LISTED RECORDS:
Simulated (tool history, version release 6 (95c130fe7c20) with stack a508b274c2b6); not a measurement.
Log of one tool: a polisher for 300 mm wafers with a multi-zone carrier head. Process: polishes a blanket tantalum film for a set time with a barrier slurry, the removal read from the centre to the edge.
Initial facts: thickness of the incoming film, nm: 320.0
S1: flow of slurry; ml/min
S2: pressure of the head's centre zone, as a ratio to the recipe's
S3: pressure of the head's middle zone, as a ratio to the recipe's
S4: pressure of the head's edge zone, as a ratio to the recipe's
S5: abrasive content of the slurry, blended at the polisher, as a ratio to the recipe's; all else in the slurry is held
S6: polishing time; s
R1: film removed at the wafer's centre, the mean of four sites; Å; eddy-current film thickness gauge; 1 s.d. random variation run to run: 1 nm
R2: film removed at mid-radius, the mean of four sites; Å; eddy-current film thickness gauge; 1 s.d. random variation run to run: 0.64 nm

WORK TASK:
Print each record again. Nothing may be left out.

RESPONSE:
Simulated (tool history, version release 6 (95c130fe7c20) with stack a508b274c2b6); not a measurement.
Log of one tool: a polisher for 300 mm wafers with a multi-zone carrier head. Process: polishes a blanket tantalum film for a set time with a barrier slurry, the removal read from the centre to the edge.
Initial facts: thickness of the incoming film, nm: 320.0
S1: flow of slurry; ml/min
S2: pressure of the head's centre zone, as a ratio to the recipe's
S3: pressure of the head's middle zone, as a ratio to the recipe's
S4: pressure of the head's edge zone, as a ratio to the recipe's
S5: abrasive content of the slurry, blended at the polisher, as a ratio to the recipe's; all else in the slurry is held
S6: polishing time; s
R1: film removed at the wafer's centre, the mean of four sites; Å; eddy-current film thickness gauge; 1 s.d. random variation run to run: 1 nm
R2: film removed at mid-radius, the mean of four sites; Å; eddy-current film thickness gauge; 1 s.d. random variation run to run: 0.64 nm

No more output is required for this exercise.